╔══

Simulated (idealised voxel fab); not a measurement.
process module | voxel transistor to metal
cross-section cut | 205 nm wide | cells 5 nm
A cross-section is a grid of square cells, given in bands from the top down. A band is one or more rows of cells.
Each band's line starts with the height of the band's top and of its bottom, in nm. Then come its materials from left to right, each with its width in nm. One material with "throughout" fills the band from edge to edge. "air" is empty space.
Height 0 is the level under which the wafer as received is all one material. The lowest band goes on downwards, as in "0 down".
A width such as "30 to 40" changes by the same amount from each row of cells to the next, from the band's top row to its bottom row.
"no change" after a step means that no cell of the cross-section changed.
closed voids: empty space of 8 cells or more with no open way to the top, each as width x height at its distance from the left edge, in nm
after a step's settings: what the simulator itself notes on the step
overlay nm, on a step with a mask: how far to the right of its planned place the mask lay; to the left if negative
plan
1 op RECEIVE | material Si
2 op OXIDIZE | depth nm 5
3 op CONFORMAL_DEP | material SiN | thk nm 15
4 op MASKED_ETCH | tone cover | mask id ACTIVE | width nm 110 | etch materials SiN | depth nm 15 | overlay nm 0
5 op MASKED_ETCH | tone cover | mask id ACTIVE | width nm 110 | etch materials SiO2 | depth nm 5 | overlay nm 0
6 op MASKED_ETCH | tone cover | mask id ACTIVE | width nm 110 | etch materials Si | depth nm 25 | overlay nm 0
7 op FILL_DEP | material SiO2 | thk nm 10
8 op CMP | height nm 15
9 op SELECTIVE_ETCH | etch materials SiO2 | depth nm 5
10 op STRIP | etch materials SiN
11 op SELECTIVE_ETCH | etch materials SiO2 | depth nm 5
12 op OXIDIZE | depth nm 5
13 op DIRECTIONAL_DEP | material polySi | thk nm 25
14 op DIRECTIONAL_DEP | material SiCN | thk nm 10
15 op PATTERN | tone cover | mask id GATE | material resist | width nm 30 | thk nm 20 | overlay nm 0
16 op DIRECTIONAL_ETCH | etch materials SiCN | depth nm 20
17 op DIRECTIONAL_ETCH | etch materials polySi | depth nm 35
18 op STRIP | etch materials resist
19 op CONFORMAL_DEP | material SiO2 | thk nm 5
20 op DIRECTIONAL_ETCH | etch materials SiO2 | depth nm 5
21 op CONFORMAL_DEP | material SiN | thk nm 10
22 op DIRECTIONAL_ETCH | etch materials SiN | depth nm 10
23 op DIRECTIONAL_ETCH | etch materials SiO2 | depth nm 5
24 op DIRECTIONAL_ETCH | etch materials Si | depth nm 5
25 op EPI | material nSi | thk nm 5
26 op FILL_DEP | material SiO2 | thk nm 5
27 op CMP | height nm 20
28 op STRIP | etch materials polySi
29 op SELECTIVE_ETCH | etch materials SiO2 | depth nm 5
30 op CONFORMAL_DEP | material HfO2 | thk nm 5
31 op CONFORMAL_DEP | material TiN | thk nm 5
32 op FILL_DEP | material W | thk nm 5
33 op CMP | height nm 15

╚══

**Activity**
Return, exactly, the lines from the first line of the records above to the line containing "A cross-section is", both included.

**Exercise solution**
Simulated (idealised voxel fab); not a measurement.
process module | voxel transistor to metal
cross-section cut | 205 nm wide | cells 5 nm
A cross-section is a grid of square cells, given in bands from the top down. A band is one or more rows of cells.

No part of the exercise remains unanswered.